(DATASET EXCERPTS)

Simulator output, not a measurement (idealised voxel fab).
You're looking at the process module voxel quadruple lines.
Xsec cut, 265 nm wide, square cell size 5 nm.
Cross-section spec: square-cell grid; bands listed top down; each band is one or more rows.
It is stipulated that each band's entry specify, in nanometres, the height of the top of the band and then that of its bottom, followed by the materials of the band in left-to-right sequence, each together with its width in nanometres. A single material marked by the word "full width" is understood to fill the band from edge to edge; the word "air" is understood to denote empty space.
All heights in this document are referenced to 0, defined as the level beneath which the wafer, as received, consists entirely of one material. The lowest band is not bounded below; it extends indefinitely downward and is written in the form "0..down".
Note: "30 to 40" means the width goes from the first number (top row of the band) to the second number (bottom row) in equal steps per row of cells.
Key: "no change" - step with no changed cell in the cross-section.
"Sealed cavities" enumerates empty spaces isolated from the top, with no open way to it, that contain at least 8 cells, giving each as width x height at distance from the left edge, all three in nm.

(End DATASET EXCERPTS)

## ASSIGNMENT
Every entry, from first to last, should be written out exactly.

## TASK OUTPUT
Simulator output, not a measurement (idealised voxel fab).
You're looking at the process module voxel quadruple lines.
Xsec cut, 265 nm wide, square cell size 5 nm.
Cross-section spec: square-cell grid; bands listed top down; each band is one or more rows.
It is stipulated that each band's entry specify, in nanometres, the height of the top of the band and then that of its bottom, followed by the materials of the band in left-to-right sequence, each together with its width in nanometres. A single material marked by the word "full width" is understood to fill the band from edge to edge; the word "air" is understood to denote empty space.
All heights in this document are referenced to 0, defined as the level beneath which the wafer, as received, consists entirely of one material. The lowest band is not bounded below; it extends indefinitely downward and is written in the form "0..down".
Note: "30 to 40" means the width goes from the first number (top row of the band) to the second number (bottom row) in equal steps per row of cells.
Key: "no change" - step with no changed cell in the cross-section.
"Sealed cavities" enumerates empty spaces isolated from the top, with no open way to it, that contain at least 8 cells, giving each as width x height at distance from the left edge, all three in nm.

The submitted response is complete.